Data extracts -
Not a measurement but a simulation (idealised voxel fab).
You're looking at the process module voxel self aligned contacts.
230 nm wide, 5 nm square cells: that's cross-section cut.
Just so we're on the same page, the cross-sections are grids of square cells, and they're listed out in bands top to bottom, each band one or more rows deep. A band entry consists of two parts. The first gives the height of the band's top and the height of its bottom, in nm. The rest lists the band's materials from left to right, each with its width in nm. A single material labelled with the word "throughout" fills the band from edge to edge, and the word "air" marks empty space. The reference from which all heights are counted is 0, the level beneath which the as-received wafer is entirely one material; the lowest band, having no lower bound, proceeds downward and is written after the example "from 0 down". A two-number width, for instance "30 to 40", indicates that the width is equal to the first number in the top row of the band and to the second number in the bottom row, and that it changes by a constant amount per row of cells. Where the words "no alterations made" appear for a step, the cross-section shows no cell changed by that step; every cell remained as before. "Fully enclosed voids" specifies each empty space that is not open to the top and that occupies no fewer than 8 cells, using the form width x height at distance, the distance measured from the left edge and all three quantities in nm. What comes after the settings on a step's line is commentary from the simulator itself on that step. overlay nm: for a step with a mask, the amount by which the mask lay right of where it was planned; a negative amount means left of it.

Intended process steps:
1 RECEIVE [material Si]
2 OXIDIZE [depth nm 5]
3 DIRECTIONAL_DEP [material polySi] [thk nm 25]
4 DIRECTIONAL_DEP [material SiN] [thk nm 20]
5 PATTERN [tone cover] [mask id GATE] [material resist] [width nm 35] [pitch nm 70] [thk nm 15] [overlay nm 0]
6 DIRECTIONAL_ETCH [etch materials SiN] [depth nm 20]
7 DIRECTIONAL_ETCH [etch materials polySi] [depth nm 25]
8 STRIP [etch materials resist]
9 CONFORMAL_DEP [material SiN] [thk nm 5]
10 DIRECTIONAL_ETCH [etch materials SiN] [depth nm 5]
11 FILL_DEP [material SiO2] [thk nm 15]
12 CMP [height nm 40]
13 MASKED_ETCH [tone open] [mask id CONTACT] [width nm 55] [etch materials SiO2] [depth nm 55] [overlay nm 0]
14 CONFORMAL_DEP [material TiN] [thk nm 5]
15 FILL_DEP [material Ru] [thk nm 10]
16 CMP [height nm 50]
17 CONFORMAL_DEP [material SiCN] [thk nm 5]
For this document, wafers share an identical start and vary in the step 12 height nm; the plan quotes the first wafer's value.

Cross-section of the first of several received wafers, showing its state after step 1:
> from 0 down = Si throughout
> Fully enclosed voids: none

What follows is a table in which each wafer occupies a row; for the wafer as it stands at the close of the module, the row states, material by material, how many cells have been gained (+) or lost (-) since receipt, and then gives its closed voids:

Work request -
Set down exactly the lines above that run from the start of the listing to the line with "230 nm wide, 5". Leave out every later line.

Problem solution -
Not a measurement but a simulation (idealised voxel fab).
You're looking at the process module voxel self aligned contacts.
230 nm wide, 5 nm square cells: that's cross-section cut.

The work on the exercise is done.